# Extracted information
● ● ● ● ●

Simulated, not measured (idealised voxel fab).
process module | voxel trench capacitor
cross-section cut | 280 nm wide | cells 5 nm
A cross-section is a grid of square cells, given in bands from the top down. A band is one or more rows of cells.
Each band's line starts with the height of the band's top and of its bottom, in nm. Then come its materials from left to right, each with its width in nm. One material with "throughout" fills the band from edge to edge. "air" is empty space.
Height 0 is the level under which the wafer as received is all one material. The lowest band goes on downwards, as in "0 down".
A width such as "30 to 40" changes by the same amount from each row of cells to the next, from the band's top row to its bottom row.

● ● ● ● ●

# Work request
All the entries must be retyped exactly.

# Answer area
Simulated, not measured (idealised voxel fab).
process module | voxel trench capacitor
cross-section cut | 280 nm wide | cells 5 nm
A cross-section is a grid of square cells, given in bands from the top down. A band is one or more rows of cells.
Each band's line starts with the height of the band's top and of its bottom, in nm. Then come its materials from left to right, each with its width in nm. One material with "throughout" fills the band from edge to edge. "air" is empty space.
Height 0 is the level under which the wafer as received is all one material. The lowest band goes on downwards, as in "0 down".
A width such as "30 to 40" changes by the same amount from each row of cells to the next, from the band's top row to its bottom row.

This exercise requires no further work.